### [BRIEF]
When the line containing "sound on pecvd-03" appears in the data below, begin copying there and stop only after the line containing "model.SiOC_of_BEOL_M2_ILD_DEP_00.thk_nm (nm) |".

### [RECORDED INFORMATION]
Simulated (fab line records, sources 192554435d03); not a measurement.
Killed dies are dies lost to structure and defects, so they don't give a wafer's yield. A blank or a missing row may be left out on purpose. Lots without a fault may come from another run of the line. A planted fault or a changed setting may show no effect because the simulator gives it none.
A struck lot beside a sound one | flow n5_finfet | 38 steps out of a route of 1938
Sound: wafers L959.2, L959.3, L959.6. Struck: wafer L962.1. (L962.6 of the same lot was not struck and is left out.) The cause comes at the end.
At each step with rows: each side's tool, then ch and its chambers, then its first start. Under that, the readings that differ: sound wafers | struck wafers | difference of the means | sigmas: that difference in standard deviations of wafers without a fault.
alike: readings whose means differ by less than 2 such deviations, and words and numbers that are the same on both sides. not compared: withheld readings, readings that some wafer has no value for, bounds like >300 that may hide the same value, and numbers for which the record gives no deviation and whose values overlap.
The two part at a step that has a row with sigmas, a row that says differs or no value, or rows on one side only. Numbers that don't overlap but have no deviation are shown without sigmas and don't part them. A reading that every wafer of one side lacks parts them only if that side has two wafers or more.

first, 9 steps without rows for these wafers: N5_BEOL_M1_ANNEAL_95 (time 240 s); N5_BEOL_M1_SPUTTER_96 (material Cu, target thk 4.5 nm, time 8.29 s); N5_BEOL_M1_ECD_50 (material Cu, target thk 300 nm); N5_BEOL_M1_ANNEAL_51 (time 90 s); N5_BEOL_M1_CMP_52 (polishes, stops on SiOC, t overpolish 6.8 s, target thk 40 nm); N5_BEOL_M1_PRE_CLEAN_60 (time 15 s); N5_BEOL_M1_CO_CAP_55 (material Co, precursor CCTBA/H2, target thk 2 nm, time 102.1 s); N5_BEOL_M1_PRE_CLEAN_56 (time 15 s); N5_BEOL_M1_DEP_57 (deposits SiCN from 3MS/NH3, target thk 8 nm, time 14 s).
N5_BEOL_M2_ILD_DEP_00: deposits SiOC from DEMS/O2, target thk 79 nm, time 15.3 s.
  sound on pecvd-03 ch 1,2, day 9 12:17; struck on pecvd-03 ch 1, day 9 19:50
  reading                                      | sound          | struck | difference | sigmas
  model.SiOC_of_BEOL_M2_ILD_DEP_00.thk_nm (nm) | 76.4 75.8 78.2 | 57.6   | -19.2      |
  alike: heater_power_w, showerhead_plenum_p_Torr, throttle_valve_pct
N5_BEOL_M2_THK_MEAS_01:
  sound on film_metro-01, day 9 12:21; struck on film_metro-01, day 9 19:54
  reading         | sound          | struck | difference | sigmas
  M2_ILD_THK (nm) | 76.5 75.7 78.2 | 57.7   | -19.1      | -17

### [PROBLEM SOLUTION]
  sound on pecvd-03 ch 1,2, day 9 12:17; struck on pecvd-03 ch 1, day 9 19:50
  reading                                      | sound          | struck | difference | sigmas
  model.SiOC_of_BEOL_M2_ILD_DEP_00.thk_nm (nm) | 76.4 75.8 78.2 | 57.6   | -19.2      |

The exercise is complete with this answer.